§ Data provided
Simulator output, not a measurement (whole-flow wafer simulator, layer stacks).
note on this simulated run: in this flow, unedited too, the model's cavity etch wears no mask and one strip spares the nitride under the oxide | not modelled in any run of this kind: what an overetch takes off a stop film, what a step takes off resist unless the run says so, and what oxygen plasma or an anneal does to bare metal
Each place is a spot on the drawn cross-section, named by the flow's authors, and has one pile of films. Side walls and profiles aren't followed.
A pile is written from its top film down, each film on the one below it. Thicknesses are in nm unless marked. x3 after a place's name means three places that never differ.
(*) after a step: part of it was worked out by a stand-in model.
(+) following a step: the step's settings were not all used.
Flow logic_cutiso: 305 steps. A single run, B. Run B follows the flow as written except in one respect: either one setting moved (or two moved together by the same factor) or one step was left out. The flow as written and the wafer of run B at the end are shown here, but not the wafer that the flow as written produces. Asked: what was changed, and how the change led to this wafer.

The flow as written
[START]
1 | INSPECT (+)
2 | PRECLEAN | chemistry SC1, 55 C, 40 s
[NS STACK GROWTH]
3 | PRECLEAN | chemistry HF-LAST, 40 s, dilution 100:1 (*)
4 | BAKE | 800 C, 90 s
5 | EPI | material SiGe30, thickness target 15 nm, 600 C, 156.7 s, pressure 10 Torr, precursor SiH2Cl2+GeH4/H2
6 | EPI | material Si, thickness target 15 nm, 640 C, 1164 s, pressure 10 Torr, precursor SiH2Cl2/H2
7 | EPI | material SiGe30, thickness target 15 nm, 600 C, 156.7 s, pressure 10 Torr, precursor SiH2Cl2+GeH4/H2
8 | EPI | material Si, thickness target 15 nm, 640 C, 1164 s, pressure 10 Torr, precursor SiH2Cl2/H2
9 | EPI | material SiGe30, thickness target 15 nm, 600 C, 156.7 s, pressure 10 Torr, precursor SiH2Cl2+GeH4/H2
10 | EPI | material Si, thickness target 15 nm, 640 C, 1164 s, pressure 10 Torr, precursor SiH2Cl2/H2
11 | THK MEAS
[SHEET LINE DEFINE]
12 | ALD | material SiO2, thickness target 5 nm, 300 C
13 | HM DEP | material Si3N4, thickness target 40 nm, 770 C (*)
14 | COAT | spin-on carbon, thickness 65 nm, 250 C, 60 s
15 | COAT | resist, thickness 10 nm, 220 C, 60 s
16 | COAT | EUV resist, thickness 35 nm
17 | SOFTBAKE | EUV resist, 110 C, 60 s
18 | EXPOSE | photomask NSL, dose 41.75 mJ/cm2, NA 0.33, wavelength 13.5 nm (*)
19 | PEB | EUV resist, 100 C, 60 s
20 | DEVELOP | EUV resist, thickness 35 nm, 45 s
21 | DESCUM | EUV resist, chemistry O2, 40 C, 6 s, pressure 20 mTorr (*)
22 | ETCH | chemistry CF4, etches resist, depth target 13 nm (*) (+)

§ Work task
Nothing but an exact copy of the lines from the start of the entries through the line containing "(+) following a" belongs in the response.

§ Written reply
Simulator output, not a measurement (whole-flow wafer simulator, layer stacks).
note on this simulated run: in this flow, unedited too, the model's cavity etch wears no mask and one strip spares the nitride under the oxide | not modelled in any run of this kind: what an overetch takes off a stop film, what a step takes off resist unless the run says so, and what oxygen plasma or an anneal does to bare metal
Each place is a spot on the drawn cross-section, named by the flow's authors, and has one pile of films. Side walls and profiles aren't followed.
A pile is written from its top film down, each film on the one below it. Thicknesses are in nm unless marked. x3 after a place's name means three places that never differ.
(*) after a step: part of it was worked out by a stand-in model.
(+) following a step: the step's settings were not all used.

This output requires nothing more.